* **WORK ITEM**: After the line containing "centre_zone: pressure of", write nothing more; before it, reproduce every line of the material below exactly, starting with the first.

* **ENTRIES SHOWN**:
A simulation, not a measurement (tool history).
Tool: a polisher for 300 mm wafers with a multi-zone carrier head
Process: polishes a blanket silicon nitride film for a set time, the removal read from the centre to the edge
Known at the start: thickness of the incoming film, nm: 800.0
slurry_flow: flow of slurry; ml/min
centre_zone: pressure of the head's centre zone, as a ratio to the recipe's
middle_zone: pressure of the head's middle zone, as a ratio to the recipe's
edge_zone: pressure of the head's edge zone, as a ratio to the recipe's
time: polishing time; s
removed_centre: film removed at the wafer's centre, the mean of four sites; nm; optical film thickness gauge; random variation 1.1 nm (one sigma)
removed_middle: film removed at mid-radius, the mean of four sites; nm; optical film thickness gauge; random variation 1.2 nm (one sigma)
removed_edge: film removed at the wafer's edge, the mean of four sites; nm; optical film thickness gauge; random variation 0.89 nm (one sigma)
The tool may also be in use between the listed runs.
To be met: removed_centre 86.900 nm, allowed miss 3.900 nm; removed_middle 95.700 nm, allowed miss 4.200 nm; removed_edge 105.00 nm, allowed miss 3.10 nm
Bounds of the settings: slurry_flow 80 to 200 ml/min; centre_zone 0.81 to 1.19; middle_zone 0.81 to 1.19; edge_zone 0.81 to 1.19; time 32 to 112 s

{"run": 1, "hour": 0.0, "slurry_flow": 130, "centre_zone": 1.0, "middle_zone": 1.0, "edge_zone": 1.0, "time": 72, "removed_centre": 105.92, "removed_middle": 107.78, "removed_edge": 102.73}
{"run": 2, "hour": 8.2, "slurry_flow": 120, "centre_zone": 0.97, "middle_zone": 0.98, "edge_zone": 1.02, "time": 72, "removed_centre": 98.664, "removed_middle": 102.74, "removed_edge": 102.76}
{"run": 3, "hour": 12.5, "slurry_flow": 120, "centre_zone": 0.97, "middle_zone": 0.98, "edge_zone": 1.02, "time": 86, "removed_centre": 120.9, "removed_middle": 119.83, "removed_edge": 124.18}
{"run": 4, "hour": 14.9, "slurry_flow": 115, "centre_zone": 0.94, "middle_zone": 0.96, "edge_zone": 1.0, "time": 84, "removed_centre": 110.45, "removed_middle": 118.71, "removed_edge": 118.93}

* **RESPONSE**:
A simulation, not a measurement (tool history).
Tool: a polisher for 300 mm wafers with a multi-zone carrier head
Process: polishes a blanket silicon nitride film for a set time, the removal read from the centre to the edge
Known at the start: thickness of the incoming film, nm: 800.0
slurry_flow: flow of slurry; ml/min
centre_zone: pressure of the head's centre zone, as a ratio to the recipe's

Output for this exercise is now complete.